◆ ASSIGNMENT ◆
Copy each entry below without any change.

▼▼▼

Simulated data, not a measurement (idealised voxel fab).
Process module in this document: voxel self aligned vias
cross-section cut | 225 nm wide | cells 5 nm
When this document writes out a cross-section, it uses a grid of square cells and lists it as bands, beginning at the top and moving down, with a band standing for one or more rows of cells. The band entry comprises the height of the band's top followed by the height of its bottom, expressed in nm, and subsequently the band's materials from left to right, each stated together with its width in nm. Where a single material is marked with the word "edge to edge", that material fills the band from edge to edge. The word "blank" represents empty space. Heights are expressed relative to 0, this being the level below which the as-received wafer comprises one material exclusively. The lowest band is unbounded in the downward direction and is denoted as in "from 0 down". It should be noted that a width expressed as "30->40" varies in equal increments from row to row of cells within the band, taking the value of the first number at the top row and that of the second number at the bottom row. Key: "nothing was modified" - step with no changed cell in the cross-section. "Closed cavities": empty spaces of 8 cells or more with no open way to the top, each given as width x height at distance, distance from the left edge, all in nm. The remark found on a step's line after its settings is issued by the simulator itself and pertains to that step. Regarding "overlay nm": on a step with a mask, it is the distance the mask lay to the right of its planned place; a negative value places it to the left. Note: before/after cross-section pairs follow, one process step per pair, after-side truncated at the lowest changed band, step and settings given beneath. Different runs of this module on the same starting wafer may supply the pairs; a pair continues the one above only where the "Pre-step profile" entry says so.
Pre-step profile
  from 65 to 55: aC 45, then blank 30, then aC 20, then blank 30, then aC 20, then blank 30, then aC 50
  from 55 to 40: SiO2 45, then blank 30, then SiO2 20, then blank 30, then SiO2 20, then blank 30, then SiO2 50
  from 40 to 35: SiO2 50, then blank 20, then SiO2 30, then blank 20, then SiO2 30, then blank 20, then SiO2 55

▲▲▲

◆ ANSWER SECTION ◆
Simulated data, not a measurement (idealised voxel fab).
Process module in this document: voxel self aligned vias
cross-section cut | 225 nm wide | cells 5 nm
When this document writes out a cross-section, it uses a grid of square cells and lists it as bands, beginning at the top and moving down, with a band standing for one or more rows of cells. The band entry comprises the height of the band's top followed by the height of its bottom, expressed in nm, and subsequently the band's materials from left to right, each stated together with its width in nm. Where a single material is marked with the word "edge to edge", that material fills the band from edge to edge. The word "blank" represents empty space. Heights are expressed relative to 0, this being the level below which the as-received wafer comprises one material exclusively. The lowest band is unbounded in the downward direction and is denoted as in "from 0 down". It should be noted that a width expressed as "30->40" varies in equal increments from row to row of cells within the band, taking the value of the first number at the top row and that of the second number at the bottom row. Key: "nothing was modified" - step with no changed cell in the cross-section. "Closed cavities": empty spaces of 8 cells or more with no open way to the top, each given as width x height at distance, distance from the left edge, all in nm. The remark found on a step's line after its settings is issued by the simulator itself and pertains to that step. Regarding "overlay nm": on a step with a mask, it is the distance the mask lay to the right of its planned place; a negative value places it to the left. Note: before/after cross-section pairs follow, one process step per pair, after-side truncated at the lowest changed band, step and settings given beneath. Different runs of this module on the same starting wafer may supply the pairs; a pair continues the one above only where the "Pre-step profile" entry says so.
Pre-step profile
  from 65 to 55: aC 45, then blank 30, then aC 20, then blank 30, then aC 20, then blank 30, then aC 50
  from 55 to 40: SiO2 45, then blank 30, then SiO2 20, then blank 30, then SiO2 20, then blank 30, then SiO2 50
  from 40 to 35: SiO2 50, then blank 20, then SiO2 30, then blank 20, then SiO2 30, then blank 20, then SiO2 55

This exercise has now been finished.